## Brief
Quote every line from the top of the listing down to and including the line that contains "Authors: We thank".

## Data extract
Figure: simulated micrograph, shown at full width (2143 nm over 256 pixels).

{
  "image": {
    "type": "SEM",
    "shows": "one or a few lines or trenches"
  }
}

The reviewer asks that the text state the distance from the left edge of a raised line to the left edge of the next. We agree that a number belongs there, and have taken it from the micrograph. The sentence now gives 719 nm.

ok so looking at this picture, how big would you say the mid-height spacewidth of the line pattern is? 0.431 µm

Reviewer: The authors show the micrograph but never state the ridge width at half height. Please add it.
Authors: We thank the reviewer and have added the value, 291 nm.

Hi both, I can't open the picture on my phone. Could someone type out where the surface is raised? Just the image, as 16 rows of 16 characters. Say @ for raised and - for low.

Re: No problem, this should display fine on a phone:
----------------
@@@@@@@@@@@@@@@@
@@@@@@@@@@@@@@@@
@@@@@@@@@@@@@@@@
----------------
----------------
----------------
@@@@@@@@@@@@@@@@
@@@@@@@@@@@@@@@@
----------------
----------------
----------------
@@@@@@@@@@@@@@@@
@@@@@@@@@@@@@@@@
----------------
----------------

## Expected answer
Figure: simulated micrograph, shown at full width (2143 nm over 256 pixels).

{
  "image": {
    "type": "SEM",
    "shows": "one or a few lines or trenches"
  }
}

The reviewer asks that the text state the distance from the left edge of a raised line to the left edge of the next. We agree that a number belongs there, and have taken it from the micrograph. The sentence now gives 719 nm.

ok so looking at this picture, how big would you say the mid-height spacewidth of the line pattern is? 0.431 µm

Reviewer: The authors show the micrograph but never state the ridge width at half height. Please add it.
Authors: We thank the reviewer and have added the value, 291 nm.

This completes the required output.